SUPPLIED DATA ▸
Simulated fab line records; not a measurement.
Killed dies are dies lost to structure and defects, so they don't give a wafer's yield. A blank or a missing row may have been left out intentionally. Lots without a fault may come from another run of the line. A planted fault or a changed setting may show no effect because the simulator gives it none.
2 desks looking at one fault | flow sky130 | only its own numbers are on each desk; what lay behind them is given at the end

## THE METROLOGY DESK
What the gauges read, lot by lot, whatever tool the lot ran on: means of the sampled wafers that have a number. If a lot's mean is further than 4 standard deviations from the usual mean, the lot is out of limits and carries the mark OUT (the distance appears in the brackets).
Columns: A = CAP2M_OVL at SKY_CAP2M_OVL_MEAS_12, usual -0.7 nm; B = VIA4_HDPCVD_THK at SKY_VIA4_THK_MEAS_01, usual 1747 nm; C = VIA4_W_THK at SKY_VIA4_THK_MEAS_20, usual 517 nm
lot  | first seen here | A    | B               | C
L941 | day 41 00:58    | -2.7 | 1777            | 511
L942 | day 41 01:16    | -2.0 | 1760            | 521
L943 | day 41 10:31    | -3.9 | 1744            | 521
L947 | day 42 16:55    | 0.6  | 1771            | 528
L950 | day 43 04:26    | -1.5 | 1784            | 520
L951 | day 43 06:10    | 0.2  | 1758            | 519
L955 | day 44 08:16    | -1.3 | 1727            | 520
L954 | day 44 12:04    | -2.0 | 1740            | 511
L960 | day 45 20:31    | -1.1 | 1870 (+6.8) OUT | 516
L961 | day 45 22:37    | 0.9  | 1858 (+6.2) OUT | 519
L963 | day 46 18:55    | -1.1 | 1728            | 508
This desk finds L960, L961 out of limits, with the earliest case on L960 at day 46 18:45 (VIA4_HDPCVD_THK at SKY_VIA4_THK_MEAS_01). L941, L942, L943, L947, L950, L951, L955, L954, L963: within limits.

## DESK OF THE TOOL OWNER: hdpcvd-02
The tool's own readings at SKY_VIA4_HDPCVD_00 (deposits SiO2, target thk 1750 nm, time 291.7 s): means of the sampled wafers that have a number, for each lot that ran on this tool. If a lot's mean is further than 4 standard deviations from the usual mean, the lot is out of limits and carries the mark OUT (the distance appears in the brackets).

ACTIVITY ▸
What do the lines above say from the one containing "L950 | day 43" down to the one containing "L960 | day 45"? Return them exactly, both end lines included, and only them.

WRITTEN REPLY ▸
L950 | day 43 04:26    | -1.5 | 1784            | 520
L951 | day 43 06:10    | 0.2  | 1758            | 519
L955 | day 44 08:16    | -1.3 | 1727            | 520
L954 | day 44 12:04    | -2.0 | 1740            | 511
L960 | day 45 20:31    | -1.1 | 1870 (+6.8) OUT | 516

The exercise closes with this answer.